ASSIGNED TASK:
Please provide the entries below again, word for word.

SUPPLIED MATERIAL:
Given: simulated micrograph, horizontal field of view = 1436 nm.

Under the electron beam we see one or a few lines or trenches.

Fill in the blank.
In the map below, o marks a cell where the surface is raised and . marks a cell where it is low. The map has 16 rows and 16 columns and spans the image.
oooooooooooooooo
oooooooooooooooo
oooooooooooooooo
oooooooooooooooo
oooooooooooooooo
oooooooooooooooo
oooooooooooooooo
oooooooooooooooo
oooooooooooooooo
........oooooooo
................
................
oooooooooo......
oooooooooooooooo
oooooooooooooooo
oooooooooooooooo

RESPONSE BOX:
Given: simulated micrograph, horizontal field of view = 1436 nm.

Under the electron beam we see one or a few lines or trenches.

Fill in the blank.
In the map below, o marks a cell where the surface is raised and . marks a cell where it is low. The map has 16 rows and 16 columns and spans the image.
oooooooooooooooo
oooooooooooooooo
oooooooooooooooo
oooooooooooooooo
oooooooooooooooo
oooooooooooooooo
oooooooooooooooo
oooooooooooooooo
oooooooooooooooo
........oooooooo
................
................
oooooooooo......
oooooooooooooooo
oooooooooooooooo
oooooooooooooooo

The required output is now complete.